* **Work request**:
Beginning with the first line of the data below, reproduce every line unchanged, ending with the line that holds "A cross-section is".

* **Available data**:
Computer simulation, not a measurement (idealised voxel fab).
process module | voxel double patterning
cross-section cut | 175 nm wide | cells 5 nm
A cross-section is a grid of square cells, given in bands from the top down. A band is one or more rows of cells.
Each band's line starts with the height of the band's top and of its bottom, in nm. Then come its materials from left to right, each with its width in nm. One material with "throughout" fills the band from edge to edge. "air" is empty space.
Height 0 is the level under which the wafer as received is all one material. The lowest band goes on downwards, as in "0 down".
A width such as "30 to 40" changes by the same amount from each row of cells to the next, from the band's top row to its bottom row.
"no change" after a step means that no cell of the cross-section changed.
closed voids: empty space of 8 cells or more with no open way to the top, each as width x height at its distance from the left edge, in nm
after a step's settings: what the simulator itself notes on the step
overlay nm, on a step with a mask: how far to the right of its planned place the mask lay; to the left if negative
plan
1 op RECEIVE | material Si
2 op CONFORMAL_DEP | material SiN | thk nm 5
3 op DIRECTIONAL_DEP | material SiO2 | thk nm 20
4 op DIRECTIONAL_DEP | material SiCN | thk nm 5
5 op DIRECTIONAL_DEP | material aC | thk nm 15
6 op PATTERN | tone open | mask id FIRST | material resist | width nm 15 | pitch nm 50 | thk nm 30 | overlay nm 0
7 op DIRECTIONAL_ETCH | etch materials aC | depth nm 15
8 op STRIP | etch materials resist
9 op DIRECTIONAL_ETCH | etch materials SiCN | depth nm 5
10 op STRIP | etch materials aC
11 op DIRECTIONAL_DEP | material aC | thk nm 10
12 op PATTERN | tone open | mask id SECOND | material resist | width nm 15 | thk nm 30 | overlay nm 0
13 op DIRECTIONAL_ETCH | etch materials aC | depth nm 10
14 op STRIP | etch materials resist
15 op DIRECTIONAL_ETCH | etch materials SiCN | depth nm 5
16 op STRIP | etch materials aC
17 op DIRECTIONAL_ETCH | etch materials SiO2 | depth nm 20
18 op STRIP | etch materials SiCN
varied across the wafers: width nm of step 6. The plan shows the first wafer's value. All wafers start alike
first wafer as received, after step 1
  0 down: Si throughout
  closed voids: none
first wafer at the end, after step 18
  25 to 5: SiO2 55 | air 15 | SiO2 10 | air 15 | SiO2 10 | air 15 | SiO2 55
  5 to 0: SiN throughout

* **Written solution**:
Computer simulation, not a measurement (idealised voxel fab).
process module | voxel double patterning
cross-section cut | 175 nm wide | cells 5 nm
A cross-section is a grid of square cells, given in bands from the top down. A band is one or more rows of cells.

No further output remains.